- _DATASET CONTENT_
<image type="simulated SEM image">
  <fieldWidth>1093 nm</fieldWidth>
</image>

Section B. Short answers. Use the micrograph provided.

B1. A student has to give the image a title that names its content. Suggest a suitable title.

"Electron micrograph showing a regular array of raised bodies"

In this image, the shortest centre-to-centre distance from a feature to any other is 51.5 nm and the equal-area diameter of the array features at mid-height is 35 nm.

- _WORK REQUEST_
Set down exactly the lines above that run from the start of the listing to the line with "B1. A student". Leave out every later line.

- _EXERCISE OUTPUT_
<image type="simulated SEM image">
  <fieldWidth>1093 nm</fieldWidth>
</image>

Section B. Short answers. Use the micrograph provided.

B1. A student has to give the image a title that names its content. Suggest a suitable title.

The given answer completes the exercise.